──────── Dataset records ────────

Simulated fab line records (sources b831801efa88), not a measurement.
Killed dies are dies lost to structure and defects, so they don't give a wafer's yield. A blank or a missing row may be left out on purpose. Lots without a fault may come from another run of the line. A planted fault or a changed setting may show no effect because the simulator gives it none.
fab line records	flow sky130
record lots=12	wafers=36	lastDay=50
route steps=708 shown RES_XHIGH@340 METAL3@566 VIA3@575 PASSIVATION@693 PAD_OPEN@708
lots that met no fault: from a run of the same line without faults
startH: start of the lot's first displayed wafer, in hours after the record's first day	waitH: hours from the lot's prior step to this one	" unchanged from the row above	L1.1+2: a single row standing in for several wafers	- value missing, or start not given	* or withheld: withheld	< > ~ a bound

────────

▶ _Assignment_
Reproduce all the data precisely, word for word.

▶ _Answer section_
Simulated fab line records (sources b831801efa88), not a measurement.
Killed dies are dies lost to structure and defects, so they don't give a wafer's yield. A blank or a missing row may be left out on purpose. Lots without a fault may come from another run of the line. A planted fault or a changed setting may show no effect because the simulator gives it none.
fab line records	flow sky130
record lots=12	wafers=36	lastDay=50
route steps=708 shown RES_XHIGH@340 METAL3@566 VIA3@575 PASSIVATION@693 PAD_OPEN@708
lots that met no fault: from a run of the same line without faults
startH: start of the lot's first displayed wafer, in hours after the record's first day	waitH: hours from the lot's prior step to this one	" unchanged from the row above	L1.1+2: a single row standing in for several wafers	- value missing, or start not given	* or withheld: withheld	< > ~ a bound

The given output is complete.